*** Opening Data under study ***
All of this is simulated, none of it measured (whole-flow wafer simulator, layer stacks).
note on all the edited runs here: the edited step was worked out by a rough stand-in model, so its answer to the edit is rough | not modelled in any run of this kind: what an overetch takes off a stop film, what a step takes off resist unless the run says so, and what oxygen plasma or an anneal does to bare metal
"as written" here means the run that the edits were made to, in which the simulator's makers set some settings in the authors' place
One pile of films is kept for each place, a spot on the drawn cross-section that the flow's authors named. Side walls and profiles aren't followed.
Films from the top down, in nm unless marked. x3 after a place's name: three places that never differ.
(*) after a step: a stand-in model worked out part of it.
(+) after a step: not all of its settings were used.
*** Closing Data under study ***

[Work task]:
Every entry, from top to bottom, should be repeated word for word.

[Exercise result]:
All of this is simulated, none of it measured (whole-flow wafer simulator, layer stacks).
note on all the edited runs here: the edited step was worked out by a rough stand-in model, so its answer to the edit is rough | not modelled in any run of this kind: what an overetch takes off a stop film, what a step takes off resist unless the run says so, and what oxygen plasma or an anneal does to bare metal
"as written" here means the run that the edits were made to, in which the simulator's makers set some settings in the authors' place
One pile of films is kept for each place, a spot on the drawn cross-section that the flow's authors named. Side walls and profiles aren't followed.
Films from the top down, in nm unless marked. x3 after a place's name: three places that never differ.
(*) after a step: a stand-in model worked out part of it.
(+) after a step: not all of its settings were used.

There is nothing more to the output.